'''

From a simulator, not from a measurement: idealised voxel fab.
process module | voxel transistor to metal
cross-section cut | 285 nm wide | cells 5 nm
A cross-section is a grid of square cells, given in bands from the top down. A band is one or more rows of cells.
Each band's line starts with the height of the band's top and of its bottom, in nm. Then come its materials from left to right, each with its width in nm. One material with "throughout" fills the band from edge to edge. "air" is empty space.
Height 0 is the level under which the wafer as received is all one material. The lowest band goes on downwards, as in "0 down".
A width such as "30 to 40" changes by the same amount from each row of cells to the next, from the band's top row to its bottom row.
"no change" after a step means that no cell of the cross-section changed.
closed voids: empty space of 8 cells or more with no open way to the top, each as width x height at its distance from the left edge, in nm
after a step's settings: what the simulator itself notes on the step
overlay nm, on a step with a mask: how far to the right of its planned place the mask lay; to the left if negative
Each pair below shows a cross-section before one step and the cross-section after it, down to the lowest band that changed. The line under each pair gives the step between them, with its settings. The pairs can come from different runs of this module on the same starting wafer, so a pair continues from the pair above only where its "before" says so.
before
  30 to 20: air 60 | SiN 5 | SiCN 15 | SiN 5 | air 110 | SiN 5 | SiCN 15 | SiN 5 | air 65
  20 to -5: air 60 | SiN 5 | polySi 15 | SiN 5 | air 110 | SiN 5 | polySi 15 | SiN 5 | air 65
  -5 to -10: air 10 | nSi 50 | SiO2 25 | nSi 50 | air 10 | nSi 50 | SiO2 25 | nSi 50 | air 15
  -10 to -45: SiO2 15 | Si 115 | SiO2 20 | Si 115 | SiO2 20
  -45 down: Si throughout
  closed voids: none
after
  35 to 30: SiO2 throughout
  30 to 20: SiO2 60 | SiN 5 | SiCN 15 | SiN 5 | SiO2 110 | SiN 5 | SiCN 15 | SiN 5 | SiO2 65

'''

ASSIGNMENT – Beginning with the first line of the entries, repeat each line exactly until you have reproduced the one containing "overlay nm, on", and add nothing further.

WRITTEN ANSWER –
From a simulator, not from a measurement: idealised voxel fab.
process module | voxel transistor to metal
cross-section cut | 285 nm wide | cells 5 nm
A cross-section is a grid of square cells, given in bands from the top down. A band is one or more rows of cells.
Each band's line starts with the height of the band's top and of its bottom, in nm. Then come its materials from left to right, each with its width in nm. One material with "throughout" fills the band from edge to edge. "air" is empty space.
Height 0 is the level under which the wafer as received is all one material. The lowest band goes on downwards, as in "0 down".
A width such as "30 to 40" changes by the same amount from each row of cells to the next, from the band's top row to its bottom row.
"no change" after a step means that no cell of the cross-section changed.
closed voids: empty space of 8 cells or more with no open way to the top, each as width x height at its distance from the left edge, in nm
after a step's settings: what the simulator itself notes on the step
overlay nm, on a step with a mask: how far to the right of its planned place the mask lay; to the left if negative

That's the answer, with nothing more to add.